Work order:
Can you restate the lines of the entries below, word for word, from the first one through the line that includes "744 | 40.19 |"?

◇ ◇ ◇

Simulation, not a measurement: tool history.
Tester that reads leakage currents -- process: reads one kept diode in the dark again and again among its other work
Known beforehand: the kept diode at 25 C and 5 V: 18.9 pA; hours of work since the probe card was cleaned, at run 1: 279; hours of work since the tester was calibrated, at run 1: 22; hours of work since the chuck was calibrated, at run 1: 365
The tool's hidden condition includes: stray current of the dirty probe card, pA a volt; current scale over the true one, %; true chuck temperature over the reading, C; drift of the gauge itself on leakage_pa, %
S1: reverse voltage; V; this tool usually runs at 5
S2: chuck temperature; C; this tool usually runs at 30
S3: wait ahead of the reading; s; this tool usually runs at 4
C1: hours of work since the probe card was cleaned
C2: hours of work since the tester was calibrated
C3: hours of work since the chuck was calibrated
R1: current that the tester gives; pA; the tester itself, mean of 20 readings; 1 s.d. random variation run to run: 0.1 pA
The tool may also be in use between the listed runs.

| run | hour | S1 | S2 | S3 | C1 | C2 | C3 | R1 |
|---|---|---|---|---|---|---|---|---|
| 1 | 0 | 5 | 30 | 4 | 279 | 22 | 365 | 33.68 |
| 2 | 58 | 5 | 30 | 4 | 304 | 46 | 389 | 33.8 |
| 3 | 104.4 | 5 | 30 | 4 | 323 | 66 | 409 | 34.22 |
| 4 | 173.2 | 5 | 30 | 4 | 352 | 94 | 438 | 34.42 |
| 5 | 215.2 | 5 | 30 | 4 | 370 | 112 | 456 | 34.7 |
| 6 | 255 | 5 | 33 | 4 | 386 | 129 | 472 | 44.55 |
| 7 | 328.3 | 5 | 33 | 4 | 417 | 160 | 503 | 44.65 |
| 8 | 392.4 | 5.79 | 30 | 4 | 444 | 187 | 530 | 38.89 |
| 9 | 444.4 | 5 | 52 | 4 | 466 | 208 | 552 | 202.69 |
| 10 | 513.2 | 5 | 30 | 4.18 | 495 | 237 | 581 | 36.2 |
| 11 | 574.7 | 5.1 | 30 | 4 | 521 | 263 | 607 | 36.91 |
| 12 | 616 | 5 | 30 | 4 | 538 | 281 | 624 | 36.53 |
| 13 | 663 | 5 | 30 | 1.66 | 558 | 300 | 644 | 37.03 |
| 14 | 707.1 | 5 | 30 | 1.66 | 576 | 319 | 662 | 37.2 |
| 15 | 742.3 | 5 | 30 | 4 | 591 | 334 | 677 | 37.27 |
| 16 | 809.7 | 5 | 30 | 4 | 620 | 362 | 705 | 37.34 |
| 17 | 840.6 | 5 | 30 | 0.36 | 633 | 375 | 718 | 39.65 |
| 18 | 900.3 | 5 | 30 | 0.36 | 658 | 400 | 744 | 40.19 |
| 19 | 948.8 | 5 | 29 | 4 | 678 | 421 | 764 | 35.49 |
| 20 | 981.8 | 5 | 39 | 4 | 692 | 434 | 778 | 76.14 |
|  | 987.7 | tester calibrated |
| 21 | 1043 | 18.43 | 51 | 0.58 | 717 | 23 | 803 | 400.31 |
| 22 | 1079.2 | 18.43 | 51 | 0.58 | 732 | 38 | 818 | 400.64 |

◇ ◇ ◇

Exercise answer:
Simulation, not a measurement: tool history.
Tester that reads leakage currents -- process: reads one kept diode in the dark again and again among its other work
Known beforehand: the kept diode at 25 C and 5 V: 18.9 pA; hours of work since the probe card was cleaned, at run 1: 279; hours of work since the tester was calibrated, at run 1: 22; hours of work since the chuck was calibrated, at run 1: 365
The tool's hidden condition includes: stray current of the dirty probe card, pA a volt; current scale over the true one, %; true chuck temperature over the reading, C; drift of the gauge itself on leakage_pa, %
S1: reverse voltage; V; this tool usually runs at 5
S2: chuck temperature; C; this tool usually runs at 30
S3: wait ahead of the reading; s; this tool usually runs at 4
C1: hours of work since the probe card was cleaned
C2: hours of work since the tester was calibrated
C3: hours of work since the chuck was calibrated
R1: current that the tester gives; pA; the tester itself, mean of 20 readings; 1 s.d. random variation run to run: 0.1 pA
The tool may also be in use between the listed runs.

| run | hour | S1 | S2 | S3 | C1 | C2 | C3 | R1 |
|---|---|---|---|---|---|---|---|---|
| 1 | 0 | 5 | 30 | 4 | 279 | 22 | 365 | 33.68 |
| 2 | 58 | 5 | 30 | 4 | 304 | 46 | 389 | 33.8 |
| 3 | 104.4 | 5 | 30 | 4 | 323 | 66 | 409 | 34.22 |
| 4 | 173.2 | 5 | 30 | 4 | 352 | 94 | 438 | 34.42 |
| 5 | 215.2 | 5 | 30 | 4 | 370 | 112 | 456 | 34.7 |
| 6 | 255 | 5 | 33 | 4 | 386 | 129 | 472 | 44.55 |
| 7 | 328.3 | 5 | 33 | 4 | 417 | 160 | 503 | 44.65 |
| 8 | 392.4 | 5.79 | 30 | 4 | 444 | 187 | 530 | 38.89 |
| 9 | 444.4 | 5 | 52 | 4 | 466 | 208 | 552 | 202.69 |
| 10 | 513.2 | 5 | 30 | 4.18 | 495 | 237 | 581 | 36.2 |
| 11 | 574.7 | 5.1 | 30 | 4 | 521 | 263 | 607 | 36.91 |
| 12 | 616 | 5 | 30 | 4 | 538 | 281 | 624 | 36.53 |
| 13 | 663 | 5 | 30 | 1.66 | 558 | 300 | 644 | 37.03 |
| 14 | 707.1 | 5 | 30 | 1.66 | 576 | 319 | 662 | 37.2 |
| 15 | 742.3 | 5 | 30 | 4 | 591 | 334 | 677 | 37.27 |
| 16 | 809.7 | 5 | 30 | 4 | 620 | 362 | 705 | 37.34 |
| 17 | 840.6 | 5 | 30 | 0.36 | 633 | 375 | 718 | 39.65 |
| 18 | 900.3 | 5 | 30 | 0.36 | 658 | 400 | 744 | 40.19 |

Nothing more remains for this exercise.